> _Assignment_: Everything from the first line below through the line with "topo map | the image | 32x32 | @ high | - low" is to be transcribed exactly, and nothing past it.

┏━━

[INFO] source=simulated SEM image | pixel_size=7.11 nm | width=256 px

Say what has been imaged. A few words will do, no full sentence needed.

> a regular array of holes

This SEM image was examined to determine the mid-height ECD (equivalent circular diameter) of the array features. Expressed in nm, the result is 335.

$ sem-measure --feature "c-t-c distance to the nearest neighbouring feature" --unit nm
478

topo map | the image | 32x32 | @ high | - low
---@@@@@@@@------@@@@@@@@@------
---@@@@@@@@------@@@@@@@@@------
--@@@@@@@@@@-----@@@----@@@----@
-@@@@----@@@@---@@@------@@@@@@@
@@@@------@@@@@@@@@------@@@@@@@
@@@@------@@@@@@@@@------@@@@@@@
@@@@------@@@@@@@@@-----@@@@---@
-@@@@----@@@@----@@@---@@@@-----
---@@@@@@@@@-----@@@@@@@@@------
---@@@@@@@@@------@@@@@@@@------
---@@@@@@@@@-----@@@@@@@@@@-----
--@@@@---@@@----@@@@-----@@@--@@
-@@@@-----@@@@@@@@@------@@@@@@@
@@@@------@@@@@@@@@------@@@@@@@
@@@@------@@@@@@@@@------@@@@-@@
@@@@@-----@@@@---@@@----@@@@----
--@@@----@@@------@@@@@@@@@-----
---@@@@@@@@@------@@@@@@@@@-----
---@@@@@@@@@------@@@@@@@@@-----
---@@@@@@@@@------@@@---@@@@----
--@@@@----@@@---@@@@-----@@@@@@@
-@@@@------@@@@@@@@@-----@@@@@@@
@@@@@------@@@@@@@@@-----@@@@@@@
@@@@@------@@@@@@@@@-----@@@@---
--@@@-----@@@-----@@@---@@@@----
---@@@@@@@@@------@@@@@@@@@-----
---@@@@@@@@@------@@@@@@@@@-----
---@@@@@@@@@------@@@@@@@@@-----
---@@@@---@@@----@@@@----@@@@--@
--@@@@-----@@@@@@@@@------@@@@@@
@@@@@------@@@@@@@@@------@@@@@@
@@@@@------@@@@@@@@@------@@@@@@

┗━━

> _Task output_:
[INFO] source=simulated SEM image | pixel_size=7.11 nm | width=256 px

Say what has been imaged. A few words will do, no full sentence needed.

> a regular array of holes

This SEM image was examined to determine the mid-height ECD (equivalent circular diameter) of the array features. Expressed in nm, the result is 335.

$ sem-measure --feature "c-t-c distance to the nearest neighbouring feature" --unit nm
478

topo map | the image | 32x32 | @ high | - low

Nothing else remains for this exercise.